BRIEF —
Return exactly the span of lines in the following data that opens with the line containing "Your answer |" and closes with the line containing "Comment: The authors should report the pitch". Include nothing else.

GIVEN DATA —
##############################
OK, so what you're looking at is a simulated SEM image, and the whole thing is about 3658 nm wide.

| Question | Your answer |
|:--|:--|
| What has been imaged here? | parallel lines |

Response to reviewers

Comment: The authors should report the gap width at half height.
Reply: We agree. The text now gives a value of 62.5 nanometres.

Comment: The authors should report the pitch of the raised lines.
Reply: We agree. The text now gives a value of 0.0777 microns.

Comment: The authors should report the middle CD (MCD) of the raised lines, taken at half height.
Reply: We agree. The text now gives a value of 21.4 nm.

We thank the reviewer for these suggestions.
##############################

TASK SOLUTION —
| Question | Your answer |
|:--|:--|
| What has been imaged here? | parallel lines |

Response to reviewers

Comment: The authors should report the gap width at half height.
Reply: We agree. The text now gives a value of 62.5 nanometres.

Comment: The authors should report the pitch of the raised lines.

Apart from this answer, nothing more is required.